**Assignment**
When you reply, transcribe every line of the data below exactly.

**Data for review**
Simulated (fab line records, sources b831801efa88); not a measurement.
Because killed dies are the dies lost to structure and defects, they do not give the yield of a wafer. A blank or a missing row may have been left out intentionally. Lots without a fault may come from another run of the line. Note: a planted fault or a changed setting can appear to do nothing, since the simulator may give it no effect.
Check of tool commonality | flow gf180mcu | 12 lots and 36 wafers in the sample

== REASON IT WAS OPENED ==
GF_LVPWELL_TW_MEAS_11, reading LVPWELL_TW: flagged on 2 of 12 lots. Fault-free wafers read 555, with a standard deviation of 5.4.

**Exercise answer**
Simulated (fab line records, sources b831801efa88); not a measurement.
Because killed dies are the dies lost to structure and defects, they do not give the yield of a wafer. A blank or a missing row may have been left out intentionally. Lots without a fault may come from another run of the line. Note: a planted fault or a changed setting can appear to do nothing, since the simulator may give it no effect.
Check of tool commonality | flow gf180mcu | 12 lots and 36 wafers in the sample

== REASON IT WAS OPENED ==
GF_LVPWELL_TW_MEAS_11, reading LVPWELL_TW: flagged on 2 of 12 lots. Fault-free wafers read 555, with a standard deviation of 5.4.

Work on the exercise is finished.